*** Opening of Dataset excerpts ***

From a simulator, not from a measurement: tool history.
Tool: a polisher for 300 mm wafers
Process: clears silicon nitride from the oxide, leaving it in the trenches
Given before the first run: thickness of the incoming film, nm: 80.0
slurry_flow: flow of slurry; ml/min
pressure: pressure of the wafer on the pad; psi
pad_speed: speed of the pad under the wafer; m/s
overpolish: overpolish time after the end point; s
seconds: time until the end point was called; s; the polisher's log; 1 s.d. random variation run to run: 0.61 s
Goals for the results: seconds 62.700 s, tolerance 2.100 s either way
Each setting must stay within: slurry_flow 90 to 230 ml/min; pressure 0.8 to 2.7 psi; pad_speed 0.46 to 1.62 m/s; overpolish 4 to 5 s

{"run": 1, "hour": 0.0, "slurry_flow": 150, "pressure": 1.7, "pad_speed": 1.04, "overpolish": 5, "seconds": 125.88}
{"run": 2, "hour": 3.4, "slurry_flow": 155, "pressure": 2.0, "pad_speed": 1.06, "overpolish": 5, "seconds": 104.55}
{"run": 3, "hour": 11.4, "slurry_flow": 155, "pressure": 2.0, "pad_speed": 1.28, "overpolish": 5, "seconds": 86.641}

*** Close of Dataset excerpts ***

▶ _Required action_
Print out every entry, keeping each one exact.

▶ _Your response_
From a simulator, not from a measurement: tool history.
Tool: a polisher for 300 mm wafers
Process: clears silicon nitride from the oxide, leaving it in the trenches
Given before the first run: thickness of the incoming film, nm: 80.0
slurry_flow: flow of slurry; ml/min
pressure: pressure of the wafer on the pad; psi
pad_speed: speed of the pad under the wafer; m/s
overpolish: overpolish time after the end point; s
seconds: time until the end point was called; s; the polisher's log; 1 s.d. random variation run to run: 0.61 s
Goals for the results: seconds 62.700 s, tolerance 2.100 s either way
Each setting must stay within: slurry_flow 90 to 230 ml/min; pressure 0.8 to 2.7 psi; pad_speed 0.46 to 1.62 m/s; overpolish 4 to 5 s

{"run": 1, "hour": 0.0, "slurry_flow": 150, "pressure": 1.7, "pad_speed": 1.04, "overpolish": 5, "seconds": 125.88}
{"run": 2, "hour": 3.4, "slurry_flow": 155, "pressure": 2.0, "pad_speed": 1.06, "overpolish": 5, "seconds": 104.55}
{"run": 3, "hour": 11.4, "slurry_flow": 155, "pressure": 2.0, "pad_speed": 1.28, "overpolish": 5, "seconds": 86.641}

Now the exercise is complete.